....

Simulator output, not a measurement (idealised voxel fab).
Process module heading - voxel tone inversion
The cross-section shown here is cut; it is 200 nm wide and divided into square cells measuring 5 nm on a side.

....

_Assigned task:_
An exact copy of the listing above is needed, so write it out again.

_Answer space:_
Simulator output, not a measurement (idealised voxel fab).
Process module heading - voxel tone inversion
The cross-section shown here is cut; it is 200 nm wide and divided into square cells measuring 5 nm on a side.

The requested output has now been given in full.